● ● ● ●
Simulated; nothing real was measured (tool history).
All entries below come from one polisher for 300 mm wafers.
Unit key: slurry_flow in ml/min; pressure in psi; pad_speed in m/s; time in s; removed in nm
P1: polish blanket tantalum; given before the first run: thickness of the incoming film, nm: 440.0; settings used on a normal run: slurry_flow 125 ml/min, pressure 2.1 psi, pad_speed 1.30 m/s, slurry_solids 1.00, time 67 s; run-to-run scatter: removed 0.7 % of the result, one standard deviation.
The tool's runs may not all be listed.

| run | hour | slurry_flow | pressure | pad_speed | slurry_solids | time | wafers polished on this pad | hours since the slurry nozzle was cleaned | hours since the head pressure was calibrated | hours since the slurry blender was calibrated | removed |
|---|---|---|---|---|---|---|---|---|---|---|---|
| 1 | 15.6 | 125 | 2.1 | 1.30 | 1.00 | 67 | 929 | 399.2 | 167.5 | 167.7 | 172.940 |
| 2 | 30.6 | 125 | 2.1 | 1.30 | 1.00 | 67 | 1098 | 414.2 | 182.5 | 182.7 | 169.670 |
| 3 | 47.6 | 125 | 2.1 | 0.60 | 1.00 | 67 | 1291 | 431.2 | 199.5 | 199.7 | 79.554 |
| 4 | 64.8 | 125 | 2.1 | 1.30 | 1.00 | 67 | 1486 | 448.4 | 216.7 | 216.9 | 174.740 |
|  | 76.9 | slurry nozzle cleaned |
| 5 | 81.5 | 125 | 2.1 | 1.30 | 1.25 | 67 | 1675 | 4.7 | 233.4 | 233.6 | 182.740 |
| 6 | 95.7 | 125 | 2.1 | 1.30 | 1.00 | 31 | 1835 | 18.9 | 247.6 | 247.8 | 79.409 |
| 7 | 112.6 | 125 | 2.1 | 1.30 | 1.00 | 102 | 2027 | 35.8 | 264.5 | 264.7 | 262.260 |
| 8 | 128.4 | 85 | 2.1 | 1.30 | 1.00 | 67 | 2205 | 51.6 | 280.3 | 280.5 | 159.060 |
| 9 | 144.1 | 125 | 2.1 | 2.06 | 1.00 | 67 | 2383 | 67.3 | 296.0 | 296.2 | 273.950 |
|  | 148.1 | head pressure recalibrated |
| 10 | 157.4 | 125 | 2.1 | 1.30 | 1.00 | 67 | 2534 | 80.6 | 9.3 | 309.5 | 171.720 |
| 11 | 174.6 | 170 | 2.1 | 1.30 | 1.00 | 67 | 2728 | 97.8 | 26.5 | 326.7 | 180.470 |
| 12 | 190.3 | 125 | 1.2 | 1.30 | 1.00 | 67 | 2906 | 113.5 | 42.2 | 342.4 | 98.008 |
● ● ● ●

Please give back exactly the lines of this listing beginning at the line with "264.7 | 262.260 |" and ending with the line with "296.2 | 273.950 |", both included, and nothing else.

| 7 | 112.6 | 125 | 2.1 | 1.30 | 1.00 | 102 | 2027 | 35.8 | 264.5 | 264.7 | 262.260 |
| 8 | 128.4 | 85 | 2.1 | 1.30 | 1.00 | 67 | 2205 | 51.6 | 280.3 | 280.5 | 159.060 |
| 9 | 144.1 | 125 | 2.1 | 2.06 | 1.00 | 67 | 2383 | 67.3 | 296.0 | 296.2 | 273.950 |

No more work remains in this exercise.